◆ **TASK ITEM**: Please print out every line of the material, unchanged.

◆ **ENTRIES PROVIDED**:
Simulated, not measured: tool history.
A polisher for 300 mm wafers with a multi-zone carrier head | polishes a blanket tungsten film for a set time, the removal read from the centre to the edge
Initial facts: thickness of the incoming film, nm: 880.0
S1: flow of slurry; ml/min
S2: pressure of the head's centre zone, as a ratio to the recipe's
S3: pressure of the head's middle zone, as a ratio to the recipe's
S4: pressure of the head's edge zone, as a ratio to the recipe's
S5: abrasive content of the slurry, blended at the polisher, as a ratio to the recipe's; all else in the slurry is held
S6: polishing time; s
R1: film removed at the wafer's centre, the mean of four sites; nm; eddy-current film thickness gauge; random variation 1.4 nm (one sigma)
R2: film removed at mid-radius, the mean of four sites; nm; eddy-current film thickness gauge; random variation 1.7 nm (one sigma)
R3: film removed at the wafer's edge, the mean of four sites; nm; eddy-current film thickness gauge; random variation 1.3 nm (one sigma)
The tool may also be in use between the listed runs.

◆ **EXERCISE OUTPUT**:
Simulated, not measured: tool history.
A polisher for 300 mm wafers with a multi-zone carrier head | polishes a blanket tungsten film for a set time, the removal read from the centre to the edge
Initial facts: thickness of the incoming film, nm: 880.0
S1: flow of slurry; ml/min
S2: pressure of the head's centre zone, as a ratio to the recipe's
S3: pressure of the head's middle zone, as a ratio to the recipe's
S4: pressure of the head's edge zone, as a ratio to the recipe's
S5: abrasive content of the slurry, blended at the polisher, as a ratio to the recipe's; all else in the slurry is held
S6: polishing time; s
R1: film removed at the wafer's centre, the mean of four sites; nm; eddy-current film thickness gauge; random variation 1.4 nm (one sigma)
R2: film removed at mid-radius, the mean of four sites; nm; eddy-current film thickness gauge; random variation 1.7 nm (one sigma)
R3: film removed at the wafer's edge, the mean of four sites; nm; eddy-current film thickness gauge; random variation 1.3 nm (one sigma)
The tool may also be in use between the listed runs.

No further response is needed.